# RECORD EXCERPTS
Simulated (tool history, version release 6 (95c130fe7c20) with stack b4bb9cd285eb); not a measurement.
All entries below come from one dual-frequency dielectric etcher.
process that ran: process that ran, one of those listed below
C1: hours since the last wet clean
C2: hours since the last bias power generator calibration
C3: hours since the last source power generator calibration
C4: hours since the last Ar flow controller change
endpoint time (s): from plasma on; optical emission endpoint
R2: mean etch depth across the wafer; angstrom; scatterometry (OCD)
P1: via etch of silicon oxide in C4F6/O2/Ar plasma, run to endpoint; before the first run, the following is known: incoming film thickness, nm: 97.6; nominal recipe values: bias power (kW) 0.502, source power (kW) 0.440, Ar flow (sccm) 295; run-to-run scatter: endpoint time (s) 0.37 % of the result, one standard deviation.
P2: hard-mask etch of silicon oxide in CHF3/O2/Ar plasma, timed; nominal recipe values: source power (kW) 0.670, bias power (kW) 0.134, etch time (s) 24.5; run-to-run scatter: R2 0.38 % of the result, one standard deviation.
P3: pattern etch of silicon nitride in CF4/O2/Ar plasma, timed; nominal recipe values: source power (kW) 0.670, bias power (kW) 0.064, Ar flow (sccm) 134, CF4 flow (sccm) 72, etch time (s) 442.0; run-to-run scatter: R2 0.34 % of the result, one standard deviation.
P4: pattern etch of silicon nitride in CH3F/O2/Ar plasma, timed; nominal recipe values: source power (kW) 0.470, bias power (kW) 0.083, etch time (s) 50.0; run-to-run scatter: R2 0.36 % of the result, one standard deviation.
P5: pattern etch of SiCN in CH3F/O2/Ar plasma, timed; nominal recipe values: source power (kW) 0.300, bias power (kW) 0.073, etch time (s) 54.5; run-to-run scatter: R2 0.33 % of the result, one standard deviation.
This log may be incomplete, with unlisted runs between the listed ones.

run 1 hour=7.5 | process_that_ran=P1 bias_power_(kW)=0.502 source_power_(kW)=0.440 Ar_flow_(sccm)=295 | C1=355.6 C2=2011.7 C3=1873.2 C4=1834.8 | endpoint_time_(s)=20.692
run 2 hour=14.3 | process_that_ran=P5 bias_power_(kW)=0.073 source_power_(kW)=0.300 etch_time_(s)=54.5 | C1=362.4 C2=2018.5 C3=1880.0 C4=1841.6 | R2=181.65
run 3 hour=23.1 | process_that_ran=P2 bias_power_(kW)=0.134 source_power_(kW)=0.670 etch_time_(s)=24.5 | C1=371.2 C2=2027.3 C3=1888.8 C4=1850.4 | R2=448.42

# WORK ORDER
The first line of the listing above through the line containing "C3: hours since": print exactly that, both ends included.

# TASK SOLUTION
Simulated (tool history, version release 6 (95c130fe7c20) with stack b4bb9cd285eb); not a measurement.
All entries below come from one dual-frequency dielectric etcher.
process that ran: process that ran, one of those listed below
C1: hours since the last wet clean
C2: hours since the last bias power generator calibration
C3: hours since the last source power generator calibration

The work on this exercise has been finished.